# Data extracts:
====

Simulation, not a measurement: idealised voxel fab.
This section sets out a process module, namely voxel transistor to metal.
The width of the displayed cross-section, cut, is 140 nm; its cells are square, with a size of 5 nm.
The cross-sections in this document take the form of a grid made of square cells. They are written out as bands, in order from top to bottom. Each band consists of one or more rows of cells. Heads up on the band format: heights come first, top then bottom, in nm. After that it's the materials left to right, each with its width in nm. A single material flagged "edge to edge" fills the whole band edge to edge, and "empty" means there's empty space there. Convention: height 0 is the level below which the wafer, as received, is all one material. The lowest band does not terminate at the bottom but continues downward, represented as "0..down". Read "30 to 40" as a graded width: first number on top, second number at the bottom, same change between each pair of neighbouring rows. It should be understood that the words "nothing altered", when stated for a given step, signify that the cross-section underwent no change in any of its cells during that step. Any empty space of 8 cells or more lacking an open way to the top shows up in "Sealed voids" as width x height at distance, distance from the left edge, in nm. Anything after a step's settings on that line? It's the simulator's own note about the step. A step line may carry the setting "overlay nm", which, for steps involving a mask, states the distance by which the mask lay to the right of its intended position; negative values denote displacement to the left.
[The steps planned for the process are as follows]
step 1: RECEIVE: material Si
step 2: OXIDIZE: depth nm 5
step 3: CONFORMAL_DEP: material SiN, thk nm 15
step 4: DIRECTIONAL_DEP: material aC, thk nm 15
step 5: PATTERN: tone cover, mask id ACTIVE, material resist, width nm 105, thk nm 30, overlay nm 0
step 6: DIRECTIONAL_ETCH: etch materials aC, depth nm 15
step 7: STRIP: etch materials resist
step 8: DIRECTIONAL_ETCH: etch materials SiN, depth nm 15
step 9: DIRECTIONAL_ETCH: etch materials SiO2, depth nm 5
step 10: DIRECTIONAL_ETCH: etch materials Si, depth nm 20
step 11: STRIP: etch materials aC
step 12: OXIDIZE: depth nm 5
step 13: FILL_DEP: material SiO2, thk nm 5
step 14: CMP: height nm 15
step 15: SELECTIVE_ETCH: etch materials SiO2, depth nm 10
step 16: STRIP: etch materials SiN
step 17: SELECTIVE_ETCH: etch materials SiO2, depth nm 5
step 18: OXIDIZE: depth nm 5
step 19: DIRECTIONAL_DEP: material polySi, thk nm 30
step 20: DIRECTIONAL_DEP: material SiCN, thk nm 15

====

# Assignment:
All lines from the start of the entries through the line where "The width of" sits should be duplicated exactly, with nothing else in the output.

# Task answer:
Simulation, not a measurement: idealised voxel fab.
This section sets out a process module, namely voxel transistor to metal.
The width of the displayed cross-section, cut, is 140 nm; its cells are square, with a size of 5 nm.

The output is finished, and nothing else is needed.